■ **Work task**: Copy nothing but the lines below running from the line containing "the step between: op CONFORMAL_DEP" through the line containing "the step between: op PATTERN", both end lines included.

---------- Given data

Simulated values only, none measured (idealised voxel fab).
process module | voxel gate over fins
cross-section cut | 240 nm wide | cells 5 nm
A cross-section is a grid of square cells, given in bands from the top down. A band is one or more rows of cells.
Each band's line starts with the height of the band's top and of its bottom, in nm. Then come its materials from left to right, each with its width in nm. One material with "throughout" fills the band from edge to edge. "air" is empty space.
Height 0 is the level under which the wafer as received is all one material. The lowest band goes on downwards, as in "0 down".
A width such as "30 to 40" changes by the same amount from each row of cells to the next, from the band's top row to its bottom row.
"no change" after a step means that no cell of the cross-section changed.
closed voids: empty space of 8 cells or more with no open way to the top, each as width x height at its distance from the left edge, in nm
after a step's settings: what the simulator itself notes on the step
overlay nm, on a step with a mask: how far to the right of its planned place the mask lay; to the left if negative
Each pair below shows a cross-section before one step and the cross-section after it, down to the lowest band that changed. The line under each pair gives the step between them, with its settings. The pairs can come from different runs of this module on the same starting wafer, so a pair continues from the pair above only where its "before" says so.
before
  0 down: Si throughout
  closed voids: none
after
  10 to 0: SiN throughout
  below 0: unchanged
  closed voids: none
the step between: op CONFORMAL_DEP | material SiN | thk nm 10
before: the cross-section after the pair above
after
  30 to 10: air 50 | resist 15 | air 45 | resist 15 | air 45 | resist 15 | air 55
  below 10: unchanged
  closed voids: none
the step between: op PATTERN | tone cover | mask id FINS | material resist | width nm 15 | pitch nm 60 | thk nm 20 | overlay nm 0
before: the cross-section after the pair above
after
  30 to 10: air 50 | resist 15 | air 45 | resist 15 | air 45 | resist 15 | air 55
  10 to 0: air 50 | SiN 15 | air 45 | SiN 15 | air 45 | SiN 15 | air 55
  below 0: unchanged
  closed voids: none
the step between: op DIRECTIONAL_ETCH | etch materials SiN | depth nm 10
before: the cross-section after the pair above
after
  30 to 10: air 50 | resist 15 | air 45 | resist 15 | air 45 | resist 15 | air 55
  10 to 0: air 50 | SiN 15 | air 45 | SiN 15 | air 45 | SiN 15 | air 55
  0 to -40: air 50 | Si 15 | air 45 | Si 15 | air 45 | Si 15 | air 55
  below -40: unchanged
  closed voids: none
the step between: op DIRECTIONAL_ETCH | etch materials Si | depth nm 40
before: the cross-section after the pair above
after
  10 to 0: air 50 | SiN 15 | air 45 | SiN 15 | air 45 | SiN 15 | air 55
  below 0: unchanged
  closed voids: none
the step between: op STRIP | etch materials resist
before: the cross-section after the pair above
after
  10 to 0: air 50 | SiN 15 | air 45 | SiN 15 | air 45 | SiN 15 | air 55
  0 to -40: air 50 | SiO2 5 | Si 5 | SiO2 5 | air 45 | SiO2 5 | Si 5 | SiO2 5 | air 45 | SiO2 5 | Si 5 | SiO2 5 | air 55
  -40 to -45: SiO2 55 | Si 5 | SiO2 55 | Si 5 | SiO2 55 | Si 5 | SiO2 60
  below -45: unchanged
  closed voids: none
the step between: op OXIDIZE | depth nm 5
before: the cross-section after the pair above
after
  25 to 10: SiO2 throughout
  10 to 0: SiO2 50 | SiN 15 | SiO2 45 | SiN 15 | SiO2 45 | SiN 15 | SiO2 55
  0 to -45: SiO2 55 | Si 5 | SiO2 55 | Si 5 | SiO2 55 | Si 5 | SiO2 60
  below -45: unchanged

--------------------

■ **Response**:
the step between: op CONFORMAL_DEP | material SiN | thk nm 10
before: the cross-section after the pair above
after
  30 to 10: air 50 | resist 15 | air 45 | resist 15 | air 45 | resist 15 | air 55
  below 10: unchanged
  closed voids: none
the step between: op PATTERN | tone cover | mask id FINS | material resist | width nm 15 | pitch nm 60 | thk nm 20 | overlay nm 0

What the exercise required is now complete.